|---|

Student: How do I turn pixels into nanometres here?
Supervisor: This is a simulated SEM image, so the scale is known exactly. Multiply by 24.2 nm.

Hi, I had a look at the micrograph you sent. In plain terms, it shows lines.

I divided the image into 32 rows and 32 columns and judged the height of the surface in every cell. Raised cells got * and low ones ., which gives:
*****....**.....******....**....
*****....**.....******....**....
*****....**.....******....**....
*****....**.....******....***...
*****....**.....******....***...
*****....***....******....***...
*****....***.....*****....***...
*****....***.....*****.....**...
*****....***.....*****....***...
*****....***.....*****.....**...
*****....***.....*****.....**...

|---|

The response should be a verbatim transcription of the data.

**Task response**
Student: How do I turn pixels into nanometres here?
Supervisor: This is a simulated SEM image, so the scale is known exactly. Multiply by 24.2 nm.

Hi, I had a look at the micrograph you sent. In plain terms, it shows lines.

I divided the image into 32 rows and 32 columns and judged the height of the surface in every cell. Raised cells got * and low ones ., which gives:
*****....**.....******....**....
*****....**.....******....**....
*****....**.....******....**....
*****....**.....******....***...
*****....**.....******....***...
*****....***....******....***...
*****....***.....*****....***...
*****....***.....*****.....**...
*****....***.....*****....***...
*****....***.....*****.....**...
*****....***.....*****.....**...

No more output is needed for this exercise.